- **WORK TASK**
Starting at the top of the entries below, print each line exactly until the line with "Flow sfq_nb_trilayer: 275" has been printed too.

- **STORED DATA**
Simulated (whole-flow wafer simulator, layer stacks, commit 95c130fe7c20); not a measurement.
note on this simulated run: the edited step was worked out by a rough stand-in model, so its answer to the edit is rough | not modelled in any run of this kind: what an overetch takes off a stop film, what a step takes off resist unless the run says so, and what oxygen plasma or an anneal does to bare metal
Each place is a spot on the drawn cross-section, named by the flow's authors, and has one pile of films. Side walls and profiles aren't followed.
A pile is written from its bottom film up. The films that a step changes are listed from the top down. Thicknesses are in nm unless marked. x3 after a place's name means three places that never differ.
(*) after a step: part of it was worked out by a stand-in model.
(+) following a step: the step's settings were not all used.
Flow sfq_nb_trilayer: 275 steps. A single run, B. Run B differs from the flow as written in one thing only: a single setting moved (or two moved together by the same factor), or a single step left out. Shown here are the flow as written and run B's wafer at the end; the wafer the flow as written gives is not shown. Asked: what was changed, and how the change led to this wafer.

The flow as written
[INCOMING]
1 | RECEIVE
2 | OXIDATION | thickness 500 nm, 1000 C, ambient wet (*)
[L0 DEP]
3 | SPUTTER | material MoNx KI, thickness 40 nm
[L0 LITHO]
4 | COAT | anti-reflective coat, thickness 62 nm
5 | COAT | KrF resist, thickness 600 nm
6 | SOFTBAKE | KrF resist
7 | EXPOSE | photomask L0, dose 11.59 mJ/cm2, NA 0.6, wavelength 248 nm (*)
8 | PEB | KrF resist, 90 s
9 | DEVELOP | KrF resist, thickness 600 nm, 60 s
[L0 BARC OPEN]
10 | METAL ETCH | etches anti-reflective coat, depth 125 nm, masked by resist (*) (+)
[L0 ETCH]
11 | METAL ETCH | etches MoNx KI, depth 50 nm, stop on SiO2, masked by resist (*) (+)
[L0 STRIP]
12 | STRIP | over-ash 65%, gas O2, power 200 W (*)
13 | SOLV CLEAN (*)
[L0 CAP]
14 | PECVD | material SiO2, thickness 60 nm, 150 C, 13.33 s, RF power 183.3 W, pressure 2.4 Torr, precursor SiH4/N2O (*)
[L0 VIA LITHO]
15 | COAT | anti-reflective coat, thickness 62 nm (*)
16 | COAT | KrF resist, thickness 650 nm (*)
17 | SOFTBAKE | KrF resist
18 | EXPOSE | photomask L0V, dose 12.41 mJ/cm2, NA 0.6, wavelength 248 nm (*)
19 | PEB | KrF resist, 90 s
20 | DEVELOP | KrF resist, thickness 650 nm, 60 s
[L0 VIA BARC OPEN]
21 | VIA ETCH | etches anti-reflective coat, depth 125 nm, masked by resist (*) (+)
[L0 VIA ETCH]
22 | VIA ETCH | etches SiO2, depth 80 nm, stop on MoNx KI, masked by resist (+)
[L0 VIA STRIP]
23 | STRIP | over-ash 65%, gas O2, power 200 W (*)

- **WRITTEN REPLY**
Simulated (whole-flow wafer simulator, layer stacks, commit 95c130fe7c20); not a measurement.
note on this simulated run: the edited step was worked out by a rough stand-in model, so its answer to the edit is rough | not modelled in any run of this kind: what an overetch takes off a stop film, what a step takes off resist unless the run says so, and what oxygen plasma or an anneal does to bare metal
Each place is a spot on the drawn cross-section, named by the flow's authors, and has one pile of films. Side walls and profiles aren't followed.
A pile is written from its bottom film up. The films that a step changes are listed from the top down. Thicknesses are in nm unless marked. x3 after a place's name means three places that never differ.
(*) after a step: part of it was worked out by a stand-in model.
(+) following a step: the step's settings were not all used.
Flow sfq_nb_trilayer: 275 steps. A single run, B. Run B differs from the flow as written in one thing only: a single setting moved (or two moved together by the same factor), or a single step left out. Shown here are the flow as written and run B's wafer at the end; the wafer the flow as written gives is not shown. Asked: what was changed, and how the change led to this wafer.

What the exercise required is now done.